Only the lines from the beginning of the data below through the line that contains "Chamber matching |" should be repeated, exactly as written.

------------------------------------------------------------------------

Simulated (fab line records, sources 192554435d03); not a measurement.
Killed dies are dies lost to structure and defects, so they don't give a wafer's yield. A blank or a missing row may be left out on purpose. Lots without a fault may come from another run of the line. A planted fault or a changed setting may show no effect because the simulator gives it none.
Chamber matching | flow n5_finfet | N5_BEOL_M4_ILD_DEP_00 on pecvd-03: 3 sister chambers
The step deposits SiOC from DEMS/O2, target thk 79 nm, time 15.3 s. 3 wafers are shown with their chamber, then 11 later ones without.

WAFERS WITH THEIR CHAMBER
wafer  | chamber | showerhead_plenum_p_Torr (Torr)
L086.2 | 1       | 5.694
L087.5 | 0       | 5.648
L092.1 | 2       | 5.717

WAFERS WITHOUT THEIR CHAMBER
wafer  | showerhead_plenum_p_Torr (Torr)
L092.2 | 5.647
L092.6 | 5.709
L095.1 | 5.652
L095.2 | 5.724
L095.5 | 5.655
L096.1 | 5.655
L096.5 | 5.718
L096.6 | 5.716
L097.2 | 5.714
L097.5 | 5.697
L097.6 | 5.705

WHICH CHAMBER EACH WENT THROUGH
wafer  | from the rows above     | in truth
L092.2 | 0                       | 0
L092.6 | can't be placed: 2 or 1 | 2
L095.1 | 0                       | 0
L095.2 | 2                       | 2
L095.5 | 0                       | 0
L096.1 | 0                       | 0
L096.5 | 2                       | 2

------------------------------------------------------------------------

**Answer box:**
Simulated (fab line records, sources 192554435d03); not a measurement.
Killed dies are dies lost to structure and defects, so they don't give a wafer's yield. A blank or a missing row may be left out on purpose. Lots without a fault may come from another run of the line. A planted fault or a changed setting may show no effect because the simulator gives it none.
Chamber matching | flow n5_finfet | N5_BEOL_M4_ILD_DEP_00 on pecvd-03: 3 sister chambers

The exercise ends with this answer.